*WORK REQUEST*. From the first line of the entries below, reproduce everything exactly through the line with "next in between.", and nothing more.

*RECORDED DATA*.
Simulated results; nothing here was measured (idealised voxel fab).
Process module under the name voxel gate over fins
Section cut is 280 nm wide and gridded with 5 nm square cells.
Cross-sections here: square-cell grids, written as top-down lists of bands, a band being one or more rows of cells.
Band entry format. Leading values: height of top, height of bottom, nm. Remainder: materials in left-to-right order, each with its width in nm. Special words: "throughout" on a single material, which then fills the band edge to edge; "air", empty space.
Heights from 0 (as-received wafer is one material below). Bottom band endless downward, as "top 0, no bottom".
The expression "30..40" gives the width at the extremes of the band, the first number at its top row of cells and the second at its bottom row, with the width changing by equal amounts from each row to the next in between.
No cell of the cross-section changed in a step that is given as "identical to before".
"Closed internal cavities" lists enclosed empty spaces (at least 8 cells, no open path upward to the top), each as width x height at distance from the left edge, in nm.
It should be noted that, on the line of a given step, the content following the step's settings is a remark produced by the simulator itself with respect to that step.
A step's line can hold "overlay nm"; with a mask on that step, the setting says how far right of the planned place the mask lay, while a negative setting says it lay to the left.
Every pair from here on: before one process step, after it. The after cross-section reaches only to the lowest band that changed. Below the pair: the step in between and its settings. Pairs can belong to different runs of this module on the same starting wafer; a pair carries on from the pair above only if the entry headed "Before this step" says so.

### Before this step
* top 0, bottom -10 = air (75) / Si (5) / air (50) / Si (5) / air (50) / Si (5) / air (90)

*EXPECTED ANSWER*.
Simulated results; nothing here was measured (idealised voxel fab).
Process module under the name voxel gate over fins
Section cut is 280 nm wide and gridded with 5 nm square cells.
Cross-sections here: square-cell grids, written as top-down lists of bands, a band being one or more rows of cells.
Band entry format. Leading values: height of top, height of bottom, nm. Remainder: materials in left-to-right order, each with its width in nm. Special words: "throughout" on a single material, which then fills the band edge to edge; "air", empty space.
Heights from 0 (as-received wafer is one material below). Bottom band endless downward, as "top 0, no bottom".
The expression "30..40" gives the width at the extremes of the band, the first number at its top row of cells and the second at its bottom row, with the width changing by equal amounts from each row to the next in between.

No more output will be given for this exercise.